Dataset entries:
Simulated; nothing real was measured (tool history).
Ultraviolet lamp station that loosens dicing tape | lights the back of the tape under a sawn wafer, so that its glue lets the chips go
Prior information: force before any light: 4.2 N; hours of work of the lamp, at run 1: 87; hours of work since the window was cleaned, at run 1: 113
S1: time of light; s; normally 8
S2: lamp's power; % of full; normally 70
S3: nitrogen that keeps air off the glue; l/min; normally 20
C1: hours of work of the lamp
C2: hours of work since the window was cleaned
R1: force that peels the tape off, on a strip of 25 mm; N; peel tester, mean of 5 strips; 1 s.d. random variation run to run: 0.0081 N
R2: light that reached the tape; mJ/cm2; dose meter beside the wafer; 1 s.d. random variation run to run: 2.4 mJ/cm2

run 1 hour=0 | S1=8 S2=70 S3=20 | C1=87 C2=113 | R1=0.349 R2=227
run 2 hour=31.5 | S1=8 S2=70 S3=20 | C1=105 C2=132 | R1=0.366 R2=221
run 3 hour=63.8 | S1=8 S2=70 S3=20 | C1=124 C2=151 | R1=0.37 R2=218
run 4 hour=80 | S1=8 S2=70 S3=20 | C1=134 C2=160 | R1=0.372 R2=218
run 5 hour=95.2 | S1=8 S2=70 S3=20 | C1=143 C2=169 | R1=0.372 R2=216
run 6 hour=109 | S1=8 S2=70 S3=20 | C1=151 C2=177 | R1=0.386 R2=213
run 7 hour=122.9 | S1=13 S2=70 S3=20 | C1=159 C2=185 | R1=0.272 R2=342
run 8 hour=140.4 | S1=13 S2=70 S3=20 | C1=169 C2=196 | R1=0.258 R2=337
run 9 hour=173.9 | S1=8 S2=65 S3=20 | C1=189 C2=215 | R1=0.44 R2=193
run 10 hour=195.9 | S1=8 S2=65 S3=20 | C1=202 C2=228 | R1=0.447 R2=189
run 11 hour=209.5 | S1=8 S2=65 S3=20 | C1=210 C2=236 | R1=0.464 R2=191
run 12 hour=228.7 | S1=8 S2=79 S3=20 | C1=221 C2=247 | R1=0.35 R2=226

Exercise:
Start with the first line. Please copy exactly each line of the listing through the one with "S3: nitrogen that", including it.

Exercise output:
Simulated; nothing real was measured (tool history).
Ultraviolet lamp station that loosens dicing tape | lights the back of the tape under a sawn wafer, so that its glue lets the chips go
Prior information: force before any light: 4.2 N; hours of work of the lamp, at run 1: 87; hours of work since the window was cleaned, at run 1: 113
S1: time of light; s; normally 8
S2: lamp's power; % of full; normally 70
S3: nitrogen that keeps air off the glue; l/min; normally 20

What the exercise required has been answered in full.